Requirement:
Your output should be the entries below, from the first line up to and including the line with "wafer=L486.6; from the", reproduced exactly and with no other lines.

Given entries:
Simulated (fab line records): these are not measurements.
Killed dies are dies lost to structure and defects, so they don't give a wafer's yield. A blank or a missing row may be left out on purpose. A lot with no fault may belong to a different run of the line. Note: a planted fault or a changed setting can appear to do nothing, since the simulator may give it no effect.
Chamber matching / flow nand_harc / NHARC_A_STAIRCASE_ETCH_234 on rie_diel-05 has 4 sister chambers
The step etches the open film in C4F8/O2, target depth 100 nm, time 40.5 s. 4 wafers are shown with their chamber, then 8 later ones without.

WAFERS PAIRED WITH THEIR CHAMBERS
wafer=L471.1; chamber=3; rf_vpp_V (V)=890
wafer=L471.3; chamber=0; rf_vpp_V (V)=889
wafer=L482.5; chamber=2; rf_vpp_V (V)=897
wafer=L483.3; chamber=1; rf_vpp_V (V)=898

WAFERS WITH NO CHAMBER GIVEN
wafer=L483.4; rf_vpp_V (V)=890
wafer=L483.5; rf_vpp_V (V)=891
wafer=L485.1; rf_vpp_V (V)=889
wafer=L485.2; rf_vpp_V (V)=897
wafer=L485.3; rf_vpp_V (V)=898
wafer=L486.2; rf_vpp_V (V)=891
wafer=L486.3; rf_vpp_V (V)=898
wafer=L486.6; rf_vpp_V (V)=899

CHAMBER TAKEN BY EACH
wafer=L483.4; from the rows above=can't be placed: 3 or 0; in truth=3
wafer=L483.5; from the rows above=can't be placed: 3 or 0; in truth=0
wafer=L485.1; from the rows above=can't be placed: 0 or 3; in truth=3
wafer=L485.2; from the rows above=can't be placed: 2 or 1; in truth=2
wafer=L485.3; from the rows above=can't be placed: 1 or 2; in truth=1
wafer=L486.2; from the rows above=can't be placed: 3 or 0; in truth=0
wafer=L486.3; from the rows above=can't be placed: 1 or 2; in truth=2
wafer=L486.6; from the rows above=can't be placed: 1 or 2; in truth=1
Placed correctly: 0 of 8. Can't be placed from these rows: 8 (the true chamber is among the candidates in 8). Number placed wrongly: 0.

Response area:
Simulated (fab line records): these are not measurements.
Killed dies are dies lost to structure and defects, so they don't give a wafer's yield. A blank or a missing row may be left out on purpose. A lot with no fault may belong to a different run of the line. Note: a planted fault or a changed setting can appear to do nothing, since the simulator may give it no effect.
Chamber matching / flow nand_harc / NHARC_A_STAIRCASE_ETCH_234 on rie_diel-05 has 4 sister chambers
The step etches the open film in C4F8/O2, target depth 100 nm, time 40.5 s. 4 wafers are shown with their chamber, then 8 later ones without.

WAFERS PAIRED WITH THEIR CHAMBERS
wafer=L471.1; chamber=3; rf_vpp_V (V)=890
wafer=L471.3; chamber=0; rf_vpp_V (V)=889
wafer=L482.5; chamber=2; rf_vpp_V (V)=897
wafer=L483.3; chamber=1; rf_vpp_V (V)=898

WAFERS WITH NO CHAMBER GIVEN
wafer=L483.4; rf_vpp_V (V)=890
wafer=L483.5; rf_vpp_V (V)=891
wafer=L485.1; rf_vpp_V (V)=889
wafer=L485.2; rf_vpp_V (V)=897
wafer=L485.3; rf_vpp_V (V)=898
wafer=L486.2; rf_vpp_V (V)=891
wafer=L486.3; rf_vpp_V (V)=898
wafer=L486.6; rf_vpp_V (V)=899

CHAMBER TAKEN BY EACH
wafer=L483.4; from the rows above=can't be placed: 3 or 0; in truth=3
wafer=L483.5; from the rows above=can't be placed: 3 or 0; in truth=0
wafer=L485.1; from the rows above=can't be placed: 0 or 3; in truth=3
wafer=L485.2; from the rows above=can't be placed: 2 or 1; in truth=2
wafer=L485.3; from the rows above=can't be placed: 1 or 2; in truth=1
wafer=L486.2; from the rows above=can't be placed: 3 or 0; in truth=0
wafer=L486.3; from the rows above=can't be placed: 1 or 2; in truth=2
wafer=L486.6; from the rows above=can't be placed: 1 or 2; in truth=1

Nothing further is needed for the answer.